Exercise: Every line of the data needs to be returned exactly.

Input data:
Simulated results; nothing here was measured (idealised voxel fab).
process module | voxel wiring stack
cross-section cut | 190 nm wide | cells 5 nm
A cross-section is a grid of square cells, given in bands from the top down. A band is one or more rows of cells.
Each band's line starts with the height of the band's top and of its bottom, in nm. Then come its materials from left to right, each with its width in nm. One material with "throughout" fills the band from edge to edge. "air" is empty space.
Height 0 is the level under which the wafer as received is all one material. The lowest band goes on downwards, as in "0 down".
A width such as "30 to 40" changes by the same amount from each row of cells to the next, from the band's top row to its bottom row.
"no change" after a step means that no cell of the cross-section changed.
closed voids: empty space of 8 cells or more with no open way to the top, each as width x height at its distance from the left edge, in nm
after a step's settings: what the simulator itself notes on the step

Exercise result:
Simulated results; nothing here was measured (idealised voxel fab).
process module | voxel wiring stack
cross-section cut | 190 nm wide | cells 5 nm
A cross-section is a grid of square cells, given in bands from the top down. A band is one or more rows of cells.
Each band's line starts with the height of the band's top and of its bottom, in nm. Then come its materials from left to right, each with its width in nm. One material with "throughout" fills the band from edge to edge. "air" is empty space.
Height 0 is the level under which the wafer as received is all one material. The lowest band goes on downwards, as in "0 down".
A width such as "30 to 40" changes by the same amount from each row of cells to the next, from the band's top row to its bottom row.
"no change" after a step means that no cell of the cross-section changed.
closed voids: empty space of 8 cells or more with no open way to the top, each as width x height at its distance from the left edge, in nm
after a step's settings: what the simulator itself notes on the step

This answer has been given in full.